ACTION ITEM: Write out every record below exactly, so that nothing differs from what is shown.

SUPPLIED RECORDS:
———

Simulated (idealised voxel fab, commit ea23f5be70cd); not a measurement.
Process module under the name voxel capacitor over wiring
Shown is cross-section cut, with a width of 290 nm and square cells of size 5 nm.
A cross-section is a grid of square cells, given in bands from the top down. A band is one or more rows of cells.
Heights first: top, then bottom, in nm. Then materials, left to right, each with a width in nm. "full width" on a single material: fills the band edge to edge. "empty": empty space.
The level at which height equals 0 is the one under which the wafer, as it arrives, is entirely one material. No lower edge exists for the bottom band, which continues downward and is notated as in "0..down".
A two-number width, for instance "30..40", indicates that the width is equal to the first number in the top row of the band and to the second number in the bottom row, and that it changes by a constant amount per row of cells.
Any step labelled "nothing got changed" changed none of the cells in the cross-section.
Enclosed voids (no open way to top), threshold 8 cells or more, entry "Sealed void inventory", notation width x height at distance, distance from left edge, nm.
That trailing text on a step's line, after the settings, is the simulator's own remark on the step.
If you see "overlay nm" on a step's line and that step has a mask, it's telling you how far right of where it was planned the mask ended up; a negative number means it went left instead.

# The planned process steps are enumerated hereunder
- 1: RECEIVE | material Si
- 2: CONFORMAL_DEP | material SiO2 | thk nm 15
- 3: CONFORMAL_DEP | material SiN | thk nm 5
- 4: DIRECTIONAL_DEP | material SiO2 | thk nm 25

———

WRITTEN ANSWER:
Simulated (idealised voxel fab, commit ea23f5be70cd); not a measurement.
Process module under the name voxel capacitor over wiring
Shown is cross-section cut, with a width of 290 nm and square cells of size 5 nm.
A cross-section is a grid of square cells, given in bands from the top down. A band is one or more rows of cells.
Heights first: top, then bottom, in nm. Then materials, left to right, each with a width in nm. "full width" on a single material: fills the band edge to edge. "empty": empty space.
The level at which height equals 0 is the one under which the wafer, as it arrives, is entirely one material. No lower edge exists for the bottom band, which continues downward and is notated as in "0..down".
A two-number width, for instance "30..40", indicates that the width is equal to the first number in the top row of the band and to the second number in the bottom row, and that it changes by a constant amount per row of cells.
Any step labelled "nothing got changed" changed none of the cells in the cross-section.
Enclosed voids (no open way to top), threshold 8 cells or more, entry "Sealed void inventory", notation width x height at distance, distance from left edge, nm.
That trailing text on a step's line, after the settings, is the simulator's own remark on the step.
If you see "overlay nm" on a step's line and that step has a mask, it's telling you how far right of where it was planned the mask ended up; a negative number means it went left instead.

# The planned process steps are enumerated hereunder
- 1: RECEIVE | material Si
- 2: CONFORMAL_DEP | material SiO2 | thk nm 15
- 3: CONFORMAL_DEP | material SiN | thk nm 5
- 4: DIRECTIONAL_DEP | material SiO2 | thk nm 25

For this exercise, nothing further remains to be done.